ACTIVITY » Transcribe the stretch of entries below from the line with "A single fault, viewed" through the line with "The tool's own", exactly and with both ends included; leave out all other lines.

/---
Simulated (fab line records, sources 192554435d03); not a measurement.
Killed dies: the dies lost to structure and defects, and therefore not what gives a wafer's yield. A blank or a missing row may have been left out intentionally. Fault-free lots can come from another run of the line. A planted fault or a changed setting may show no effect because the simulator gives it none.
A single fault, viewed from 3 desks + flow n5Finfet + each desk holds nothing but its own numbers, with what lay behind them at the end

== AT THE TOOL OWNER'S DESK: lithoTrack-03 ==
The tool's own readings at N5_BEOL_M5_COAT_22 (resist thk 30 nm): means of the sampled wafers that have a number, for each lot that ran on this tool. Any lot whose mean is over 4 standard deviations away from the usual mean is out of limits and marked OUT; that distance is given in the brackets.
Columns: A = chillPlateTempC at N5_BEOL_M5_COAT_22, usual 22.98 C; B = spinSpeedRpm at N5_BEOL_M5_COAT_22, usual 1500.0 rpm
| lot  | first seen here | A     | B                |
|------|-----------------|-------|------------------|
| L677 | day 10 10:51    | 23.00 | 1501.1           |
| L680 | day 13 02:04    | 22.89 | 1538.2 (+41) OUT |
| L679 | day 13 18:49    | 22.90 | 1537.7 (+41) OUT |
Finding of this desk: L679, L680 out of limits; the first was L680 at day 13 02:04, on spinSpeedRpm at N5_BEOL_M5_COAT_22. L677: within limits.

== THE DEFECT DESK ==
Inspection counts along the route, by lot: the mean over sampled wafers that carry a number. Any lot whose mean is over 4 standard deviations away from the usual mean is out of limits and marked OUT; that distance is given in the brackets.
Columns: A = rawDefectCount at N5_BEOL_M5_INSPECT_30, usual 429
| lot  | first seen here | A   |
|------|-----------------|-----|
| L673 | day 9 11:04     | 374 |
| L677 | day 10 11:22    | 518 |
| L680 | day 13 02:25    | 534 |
\---

WRITTEN SOLUTION »
A single fault, viewed from 3 desks + flow n5Finfet + each desk holds nothing but its own numbers, with what lay behind them at the end

== AT THE TOOL OWNER'S DESK: lithoTrack-03 ==
The tool's own readings at N5_BEOL_M5_COAT_22 (resist thk 30 nm): means of the sampled wafers that have a number, for each lot that ran on this tool. Any lot whose mean is over 4 standard deviations away from the usual mean is out of limits and marked OUT; that distance is given in the brackets.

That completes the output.